WORK TASK » Below are records; reproduce exactly the lines from the one that has "S3: pressure of" through the one that has "S6: polishing time; s", ends included, and nothing more.

(PROVIDED MATERIAL Opens)
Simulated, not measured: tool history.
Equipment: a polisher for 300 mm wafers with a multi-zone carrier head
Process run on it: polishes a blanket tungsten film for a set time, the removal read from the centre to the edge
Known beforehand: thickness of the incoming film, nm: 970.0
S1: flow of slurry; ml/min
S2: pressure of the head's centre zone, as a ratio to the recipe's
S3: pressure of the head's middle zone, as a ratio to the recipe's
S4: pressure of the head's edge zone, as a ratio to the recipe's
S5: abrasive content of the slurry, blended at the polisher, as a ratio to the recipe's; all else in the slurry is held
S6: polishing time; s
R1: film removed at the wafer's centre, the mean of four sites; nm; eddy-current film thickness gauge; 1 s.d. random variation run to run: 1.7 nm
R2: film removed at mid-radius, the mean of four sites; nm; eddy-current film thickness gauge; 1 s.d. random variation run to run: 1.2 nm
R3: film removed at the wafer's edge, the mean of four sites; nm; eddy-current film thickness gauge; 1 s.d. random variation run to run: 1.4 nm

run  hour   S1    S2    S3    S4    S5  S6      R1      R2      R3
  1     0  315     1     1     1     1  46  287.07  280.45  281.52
(PROVIDED MATERIAL Closes)

RESULT »
S3: pressure of the head's middle zone, as a ratio to the recipe's
S4: pressure of the head's edge zone, as a ratio to the recipe's
S5: abrasive content of the slurry, blended at the polisher, as a ratio to the recipe's; all else in the slurry is held
S6: polishing time; s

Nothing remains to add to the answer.